▶ [Information given]
╭──
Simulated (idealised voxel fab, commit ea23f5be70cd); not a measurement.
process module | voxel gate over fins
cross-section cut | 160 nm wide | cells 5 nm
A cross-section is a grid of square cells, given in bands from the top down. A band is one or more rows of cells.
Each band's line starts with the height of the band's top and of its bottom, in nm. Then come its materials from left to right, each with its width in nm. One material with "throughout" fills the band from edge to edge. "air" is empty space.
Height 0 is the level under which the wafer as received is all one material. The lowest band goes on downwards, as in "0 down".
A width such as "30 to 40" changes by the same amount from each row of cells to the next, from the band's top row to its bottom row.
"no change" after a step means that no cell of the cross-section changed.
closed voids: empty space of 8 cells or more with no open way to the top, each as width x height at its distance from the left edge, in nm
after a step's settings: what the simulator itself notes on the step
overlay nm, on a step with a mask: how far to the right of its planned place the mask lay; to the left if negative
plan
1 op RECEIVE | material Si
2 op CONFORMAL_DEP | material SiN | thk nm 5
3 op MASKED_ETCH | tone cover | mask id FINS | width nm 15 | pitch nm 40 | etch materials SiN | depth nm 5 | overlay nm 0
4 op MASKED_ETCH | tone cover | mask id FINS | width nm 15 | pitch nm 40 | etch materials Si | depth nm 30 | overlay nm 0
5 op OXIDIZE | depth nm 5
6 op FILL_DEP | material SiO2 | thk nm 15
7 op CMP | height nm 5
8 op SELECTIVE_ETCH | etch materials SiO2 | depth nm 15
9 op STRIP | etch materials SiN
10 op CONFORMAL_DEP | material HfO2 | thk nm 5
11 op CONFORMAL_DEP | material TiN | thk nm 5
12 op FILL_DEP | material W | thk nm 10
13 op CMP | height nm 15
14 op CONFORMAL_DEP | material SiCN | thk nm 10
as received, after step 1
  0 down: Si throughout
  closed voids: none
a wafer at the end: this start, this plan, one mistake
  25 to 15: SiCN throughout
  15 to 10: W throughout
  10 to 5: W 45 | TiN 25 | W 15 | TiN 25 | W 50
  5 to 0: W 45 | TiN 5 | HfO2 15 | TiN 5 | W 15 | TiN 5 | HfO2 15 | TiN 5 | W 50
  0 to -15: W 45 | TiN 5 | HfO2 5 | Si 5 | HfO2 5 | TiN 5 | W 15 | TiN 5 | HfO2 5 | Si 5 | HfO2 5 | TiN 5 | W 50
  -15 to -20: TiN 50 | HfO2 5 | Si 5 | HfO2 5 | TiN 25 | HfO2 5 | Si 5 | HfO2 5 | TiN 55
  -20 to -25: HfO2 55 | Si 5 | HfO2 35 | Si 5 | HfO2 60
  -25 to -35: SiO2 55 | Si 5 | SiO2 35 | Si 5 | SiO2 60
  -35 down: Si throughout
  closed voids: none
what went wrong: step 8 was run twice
╰──

▶ [Required action] Only the lines from the start of the material through the line containing "closed voids: empty" should be repeated, and they should be repeated exactly.

▶ [Answer box]
Simulated (idealised voxel fab, commit ea23f5be70cd); not a measurement.
process module | voxel gate over fins
cross-section cut | 160 nm wide | cells 5 nm
A cross-section is a grid of square cells, given in bands from the top down. A band is one or more rows of cells.
Each band's line starts with the height of the band's top and of its bottom, in nm. Then come its materials from left to right, each with its width in nm. One material with "throughout" fills the band from edge to edge. "air" is empty space.
Height 0 is the level under which the wafer as received is all one material. The lowest band goes on downwards, as in "0 down".
A width such as "30 to 40" changes by the same amount from each row of cells to the next, from the band's top row to its bottom row.
"no change" after a step means that no cell of the cross-section changed.
closed voids: empty space of 8 cells or more with no open way to the top, each as width x height at its distance from the left edge, in nm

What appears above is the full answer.